▸ RECORDS SUPPLIED:
+++
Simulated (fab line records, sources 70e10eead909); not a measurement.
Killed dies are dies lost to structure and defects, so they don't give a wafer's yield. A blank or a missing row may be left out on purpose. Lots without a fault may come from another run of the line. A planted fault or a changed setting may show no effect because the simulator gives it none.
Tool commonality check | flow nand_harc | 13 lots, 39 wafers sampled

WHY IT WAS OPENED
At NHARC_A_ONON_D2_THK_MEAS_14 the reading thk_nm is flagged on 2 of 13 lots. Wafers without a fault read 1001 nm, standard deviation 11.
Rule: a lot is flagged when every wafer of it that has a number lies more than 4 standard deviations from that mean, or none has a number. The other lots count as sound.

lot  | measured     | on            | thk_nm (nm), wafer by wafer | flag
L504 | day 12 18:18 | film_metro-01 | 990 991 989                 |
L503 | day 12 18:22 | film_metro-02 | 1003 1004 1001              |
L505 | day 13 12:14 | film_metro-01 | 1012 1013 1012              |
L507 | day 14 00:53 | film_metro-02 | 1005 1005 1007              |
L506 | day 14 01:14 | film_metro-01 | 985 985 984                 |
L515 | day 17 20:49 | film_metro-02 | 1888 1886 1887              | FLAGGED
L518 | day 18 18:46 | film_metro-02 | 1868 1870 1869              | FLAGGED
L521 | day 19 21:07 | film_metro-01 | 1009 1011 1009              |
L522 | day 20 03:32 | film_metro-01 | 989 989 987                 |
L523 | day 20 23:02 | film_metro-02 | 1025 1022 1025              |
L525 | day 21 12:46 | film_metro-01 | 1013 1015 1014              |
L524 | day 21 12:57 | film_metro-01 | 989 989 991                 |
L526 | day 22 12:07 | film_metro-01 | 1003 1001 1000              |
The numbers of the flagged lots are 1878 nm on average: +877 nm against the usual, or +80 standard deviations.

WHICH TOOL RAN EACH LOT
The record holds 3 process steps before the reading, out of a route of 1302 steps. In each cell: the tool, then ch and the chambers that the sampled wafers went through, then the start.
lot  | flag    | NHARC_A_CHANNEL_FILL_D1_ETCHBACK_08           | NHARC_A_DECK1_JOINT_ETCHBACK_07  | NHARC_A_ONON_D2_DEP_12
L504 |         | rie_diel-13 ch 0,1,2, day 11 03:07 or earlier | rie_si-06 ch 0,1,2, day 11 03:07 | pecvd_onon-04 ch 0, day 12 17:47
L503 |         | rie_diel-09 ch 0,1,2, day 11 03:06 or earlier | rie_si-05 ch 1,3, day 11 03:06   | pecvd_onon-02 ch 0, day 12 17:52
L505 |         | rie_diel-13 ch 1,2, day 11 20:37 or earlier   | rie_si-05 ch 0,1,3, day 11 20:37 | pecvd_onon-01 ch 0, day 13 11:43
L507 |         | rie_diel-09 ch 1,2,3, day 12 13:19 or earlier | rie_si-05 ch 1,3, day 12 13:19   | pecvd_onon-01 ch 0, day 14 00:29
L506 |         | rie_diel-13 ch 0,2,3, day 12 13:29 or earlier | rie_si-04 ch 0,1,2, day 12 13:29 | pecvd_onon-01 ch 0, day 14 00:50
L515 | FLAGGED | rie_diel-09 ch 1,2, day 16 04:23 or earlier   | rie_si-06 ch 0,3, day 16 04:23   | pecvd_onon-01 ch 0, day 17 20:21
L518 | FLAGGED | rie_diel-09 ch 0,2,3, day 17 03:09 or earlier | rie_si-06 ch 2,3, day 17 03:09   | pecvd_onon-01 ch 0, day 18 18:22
+++

▸ TASK ITEM: Look above for the line containing "L503 | day 12". Output from there through the line containing "L521 | day 19", exactly and inclusively.

▸ SOLUTION:
L503 | day 12 18:22 | film_metro-02 | 1003 1004 1001              |
L505 | day 13 12:14 | film_metro-01 | 1012 1013 1012              |
L507 | day 14 00:53 | film_metro-02 | 1005 1005 1007              |
L506 | day 14 01:14 | film_metro-01 | 985 985 984                 |
L515 | day 17 20:49 | film_metro-02 | 1888 1886 1887              | FLAGGED
L518 | day 18 18:46 | film_metro-02 | 1868 1870 1869              | FLAGGED
L521 | day 19 21:07 | film_metro-01 | 1009 1011 1009              |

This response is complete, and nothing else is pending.